Source data:
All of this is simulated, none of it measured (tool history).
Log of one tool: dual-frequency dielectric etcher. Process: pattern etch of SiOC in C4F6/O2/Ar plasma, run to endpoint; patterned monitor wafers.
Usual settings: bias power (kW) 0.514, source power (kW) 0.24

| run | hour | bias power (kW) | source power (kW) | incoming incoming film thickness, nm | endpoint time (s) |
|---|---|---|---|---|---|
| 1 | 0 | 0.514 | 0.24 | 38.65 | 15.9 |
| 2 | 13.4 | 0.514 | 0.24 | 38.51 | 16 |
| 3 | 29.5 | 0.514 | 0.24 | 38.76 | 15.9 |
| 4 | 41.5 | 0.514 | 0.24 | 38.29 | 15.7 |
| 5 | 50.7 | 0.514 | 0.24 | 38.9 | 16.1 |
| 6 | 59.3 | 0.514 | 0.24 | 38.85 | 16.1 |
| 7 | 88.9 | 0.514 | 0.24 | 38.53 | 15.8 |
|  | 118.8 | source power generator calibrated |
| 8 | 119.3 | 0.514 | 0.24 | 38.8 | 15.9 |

Action item: Each line from the top of the entries above through the line containing "Usual settings: bias" must be transcribed exactly, and no other line may appear.

Problem solution:
All of this is simulated, none of it measured (tool history).
Log of one tool: dual-frequency dielectric etcher. Process: pattern etch of SiOC in C4F6/O2/Ar plasma, run to endpoint; patterned monitor wafers.
Usual settings: bias power (kW) 0.514, source power (kW) 0.24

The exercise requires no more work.